---- EXERCISE DATA
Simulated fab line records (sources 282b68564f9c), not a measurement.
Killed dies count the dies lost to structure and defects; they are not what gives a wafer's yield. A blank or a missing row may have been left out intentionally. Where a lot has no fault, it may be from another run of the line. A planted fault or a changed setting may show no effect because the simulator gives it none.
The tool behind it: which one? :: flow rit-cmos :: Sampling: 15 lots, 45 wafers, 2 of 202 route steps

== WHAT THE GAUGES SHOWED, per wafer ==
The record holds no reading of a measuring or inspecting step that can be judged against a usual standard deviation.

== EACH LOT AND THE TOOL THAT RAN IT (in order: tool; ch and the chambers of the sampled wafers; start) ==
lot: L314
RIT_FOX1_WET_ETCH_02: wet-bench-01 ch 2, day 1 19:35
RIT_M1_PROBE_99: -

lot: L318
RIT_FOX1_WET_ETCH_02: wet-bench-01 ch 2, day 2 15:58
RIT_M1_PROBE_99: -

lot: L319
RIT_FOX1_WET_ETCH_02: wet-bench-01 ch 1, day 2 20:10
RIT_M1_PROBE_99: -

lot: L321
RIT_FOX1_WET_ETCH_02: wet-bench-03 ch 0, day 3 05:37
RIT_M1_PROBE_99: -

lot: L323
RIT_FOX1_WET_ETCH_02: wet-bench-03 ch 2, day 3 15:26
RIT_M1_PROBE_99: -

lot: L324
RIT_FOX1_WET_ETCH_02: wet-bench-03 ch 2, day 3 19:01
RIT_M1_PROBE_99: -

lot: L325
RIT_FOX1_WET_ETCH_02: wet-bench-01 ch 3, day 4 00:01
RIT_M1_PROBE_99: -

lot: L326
--------

From the beginning of the listing above down to the line with "Killed dies count", every line should be restated exactly.

## EXPECTED ANSWER:
Simulated fab line records (sources 282b68564f9c), not a measurement.
Killed dies count the dies lost to structure and defects; they are not what gives a wafer's yield. A blank or a missing row may have been left out intentionally. Where a lot has no fault, it may be from another run of the line. A planted fault or a changed setting may show no effect because the simulator gives it none.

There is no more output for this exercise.